## ACTIVITY
Stopping right after the line with "B1. A student", please reproduce the material below exactly from its first line.

======== DATASET RECORDS ========
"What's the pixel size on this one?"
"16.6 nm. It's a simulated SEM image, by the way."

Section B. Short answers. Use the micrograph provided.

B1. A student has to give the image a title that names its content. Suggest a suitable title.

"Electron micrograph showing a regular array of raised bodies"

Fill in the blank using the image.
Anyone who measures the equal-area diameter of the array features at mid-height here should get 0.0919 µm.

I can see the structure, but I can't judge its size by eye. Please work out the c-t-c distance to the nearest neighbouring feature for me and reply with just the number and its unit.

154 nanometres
========

## ANSWER BOX
"What's the pixel size on this one?"
"16.6 nm. It's a simulated SEM image, by the way."

Section B. Short answers. Use the micrograph provided.

B1. A student has to give the image a title that names its content. Suggest a suitable title.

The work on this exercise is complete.